* _WORK ITEM_
From the listing below, retype exactly the line holding "or trenches |", the line holding "Please estimate the", and the lines between them; skip everything else.

* _DATA RECORDS_
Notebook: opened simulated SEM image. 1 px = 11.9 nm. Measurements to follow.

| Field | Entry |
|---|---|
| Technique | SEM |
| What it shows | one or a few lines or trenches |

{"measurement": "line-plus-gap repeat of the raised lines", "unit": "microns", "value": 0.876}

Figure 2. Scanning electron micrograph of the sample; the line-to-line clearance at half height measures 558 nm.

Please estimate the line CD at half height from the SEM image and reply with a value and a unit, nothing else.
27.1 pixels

* _EXERCISE OUTPUT_
| What it shows | one or a few lines or trenches |

{"measurement": "line-plus-gap repeat of the raised lines", "unit": "microns", "value": 0.876}

Figure 2. Scanning electron micrograph of the sample; the line-to-line clearance at half height measures 558 nm.

Please estimate the line CD at half height from the SEM image and reply with a value and a unit, nothing else.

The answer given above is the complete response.